Start of SUPPLIED RECORDS
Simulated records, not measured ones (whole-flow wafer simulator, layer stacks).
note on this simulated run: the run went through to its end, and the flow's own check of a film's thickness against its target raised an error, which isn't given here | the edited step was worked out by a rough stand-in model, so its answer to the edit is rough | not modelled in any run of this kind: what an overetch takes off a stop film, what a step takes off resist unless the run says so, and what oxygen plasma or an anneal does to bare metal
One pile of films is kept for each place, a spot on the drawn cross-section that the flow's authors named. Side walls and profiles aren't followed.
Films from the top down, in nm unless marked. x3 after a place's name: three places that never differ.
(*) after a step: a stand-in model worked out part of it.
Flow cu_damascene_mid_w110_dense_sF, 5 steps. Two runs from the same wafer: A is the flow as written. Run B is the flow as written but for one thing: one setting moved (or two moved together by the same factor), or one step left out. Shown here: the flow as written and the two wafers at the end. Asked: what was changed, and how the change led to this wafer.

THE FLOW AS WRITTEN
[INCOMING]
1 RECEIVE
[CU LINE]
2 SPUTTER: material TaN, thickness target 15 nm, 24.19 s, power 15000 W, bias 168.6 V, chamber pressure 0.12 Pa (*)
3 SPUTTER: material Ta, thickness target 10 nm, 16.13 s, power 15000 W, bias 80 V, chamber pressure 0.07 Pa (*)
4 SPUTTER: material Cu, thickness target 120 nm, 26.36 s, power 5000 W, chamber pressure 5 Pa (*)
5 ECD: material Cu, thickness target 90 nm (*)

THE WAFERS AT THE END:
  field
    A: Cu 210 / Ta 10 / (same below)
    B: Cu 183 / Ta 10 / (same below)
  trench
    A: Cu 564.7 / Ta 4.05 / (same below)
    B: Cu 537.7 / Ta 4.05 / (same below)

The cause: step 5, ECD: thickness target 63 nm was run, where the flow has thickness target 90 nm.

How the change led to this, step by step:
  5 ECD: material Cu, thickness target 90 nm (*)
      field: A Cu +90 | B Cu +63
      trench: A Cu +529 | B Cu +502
End of SUPPLIED RECORDS

## WORK TASK
Beginning with the very first line of the material above, give each line again exactly, ending with the line that contains "Films from the".

## RESPONSE AREA
Simulated records, not measured ones (whole-flow wafer simulator, layer stacks).
note on this simulated run: the run went through to its end, and the flow's own check of a film's thickness against its target raised an error, which isn't given here | the edited step was worked out by a rough stand-in model, so its answer to the edit is rough | not modelled in any run of this kind: what an overetch takes off a stop film, what a step takes off resist unless the run says so, and what oxygen plasma or an anneal does to bare metal
One pile of films is kept for each place, a spot on the drawn cross-section that the flow's authors named. Side walls and profiles aren't followed.
Films from the top down, in nm unless marked. x3 after a place's name: three places that never differ.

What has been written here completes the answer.